═════ Available data ═════
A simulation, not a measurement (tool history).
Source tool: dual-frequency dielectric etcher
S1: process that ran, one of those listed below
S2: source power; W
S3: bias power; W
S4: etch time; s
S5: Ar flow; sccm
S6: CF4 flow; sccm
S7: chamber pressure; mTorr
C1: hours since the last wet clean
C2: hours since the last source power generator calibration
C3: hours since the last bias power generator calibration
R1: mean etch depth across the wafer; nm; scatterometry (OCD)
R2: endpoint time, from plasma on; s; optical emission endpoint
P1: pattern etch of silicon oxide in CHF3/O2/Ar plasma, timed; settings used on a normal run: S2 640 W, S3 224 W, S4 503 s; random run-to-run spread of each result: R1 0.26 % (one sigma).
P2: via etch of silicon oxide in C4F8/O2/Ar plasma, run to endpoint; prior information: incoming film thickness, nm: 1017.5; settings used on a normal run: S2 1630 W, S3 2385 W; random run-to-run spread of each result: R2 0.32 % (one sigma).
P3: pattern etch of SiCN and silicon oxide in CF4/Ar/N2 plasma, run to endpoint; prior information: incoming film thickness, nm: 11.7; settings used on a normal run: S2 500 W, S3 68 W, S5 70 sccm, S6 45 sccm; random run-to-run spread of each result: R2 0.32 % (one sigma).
═════

Requirement: Please print exactly what appears from the first line of the data through the line with "P2: via etch", including both of those lines and nothing past them.

Your response:
A simulation, not a measurement (tool history).
Source tool: dual-frequency dielectric etcher
S1: process that ran, one of those listed below
S2: source power; W
S3: bias power; W
S4: etch time; s
S5: Ar flow; sccm
S6: CF4 flow; sccm
S7: chamber pressure; mTorr
C1: hours since the last wet clean
C2: hours since the last source power generator calibration
C3: hours since the last bias power generator calibration
R1: mean etch depth across the wafer; nm; scatterometry (OCD)
R2: endpoint time, from plasma on; s; optical emission endpoint
P1: pattern etch of silicon oxide in CHF3/O2/Ar plasma, timed; settings used on a normal run: S2 640 W, S3 224 W, S4 503 s; random run-to-run spread of each result: R1 0.26 % (one sigma).
P2: via etch of silicon oxide in C4F8/O2/Ar plasma, run to endpoint; prior information: incoming film thickness, nm: 1017.5; settings used on a normal run: S2 1630 W, S3 2385 W; random run-to-run spread of each result: R2 0.32 % (one sigma).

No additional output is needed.